Exercise » Each of the entries should be output exactly, with nothing left out.

Data for review »
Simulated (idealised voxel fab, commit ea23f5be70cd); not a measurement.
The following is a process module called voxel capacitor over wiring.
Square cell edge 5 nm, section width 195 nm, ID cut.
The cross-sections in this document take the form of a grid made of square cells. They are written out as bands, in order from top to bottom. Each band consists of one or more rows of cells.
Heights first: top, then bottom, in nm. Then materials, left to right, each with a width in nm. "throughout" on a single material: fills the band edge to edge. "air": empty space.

Answer box »
Simulated (idealised voxel fab, commit ea23f5be70cd); not a measurement.
The following is a process module called voxel capacitor over wiring.
Square cell edge 5 nm, section width 195 nm, ID cut.
The cross-sections in this document take the form of a grid made of square cells. They are written out as bands, in order from top to bottom. Each band consists of one or more rows of cells.
Heights first: top, then bottom, in nm. Then materials, left to right, each with a width in nm. "throughout" on a single material: fills the band edge to edge. "air": empty space.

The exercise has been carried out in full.